Task item: Here is a block of records. Copy every one of them exactly.

Dataset extract:
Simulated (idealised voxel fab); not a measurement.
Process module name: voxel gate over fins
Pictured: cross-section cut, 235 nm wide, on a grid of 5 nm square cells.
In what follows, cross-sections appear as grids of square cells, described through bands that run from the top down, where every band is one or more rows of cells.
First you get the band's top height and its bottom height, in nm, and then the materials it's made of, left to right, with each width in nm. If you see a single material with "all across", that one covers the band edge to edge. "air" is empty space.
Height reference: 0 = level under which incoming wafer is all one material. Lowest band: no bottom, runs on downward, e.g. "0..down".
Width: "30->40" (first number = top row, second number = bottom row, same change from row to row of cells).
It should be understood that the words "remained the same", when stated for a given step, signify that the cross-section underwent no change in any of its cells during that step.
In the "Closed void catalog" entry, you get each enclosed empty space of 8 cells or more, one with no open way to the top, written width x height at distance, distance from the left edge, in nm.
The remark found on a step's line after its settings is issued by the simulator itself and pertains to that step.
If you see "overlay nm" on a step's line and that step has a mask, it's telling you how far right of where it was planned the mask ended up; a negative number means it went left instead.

Task response:
Simulated (idealised voxel fab); not a measurement.
Process module name: voxel gate over fins
Pictured: cross-section cut, 235 nm wide, on a grid of 5 nm square cells.
In what follows, cross-sections appear as grids of square cells, described through bands that run from the top down, where every band is one or more rows of cells.
First you get the band's top height and its bottom height, in nm, and then the materials it's made of, left to right, with each width in nm. If you see a single material with "all across", that one covers the band edge to edge. "air" is empty space.
Height reference: 0 = level under which incoming wafer is all one material. Lowest band: no bottom, runs on downward, e.g. "0..down".
Width: "30->40" (first number = top row, second number = bottom row, same change from row to row of cells).
It should be understood that the words "remained the same", when stated for a given step, signify that the cross-section underwent no change in any of its cells during that step.
In the "Closed void catalog" entry, you get each enclosed empty space of 8 cells or more, one with no open way to the top, written width x height at distance, distance from the left edge, in nm.
The remark found on a step's line after its settings is issued by the simulator itself and pertains to that step.
If you see "overlay nm" on a step's line and that step has a mask, it's telling you how far right of where it was planned the mask ended up; a negative number means it went left instead.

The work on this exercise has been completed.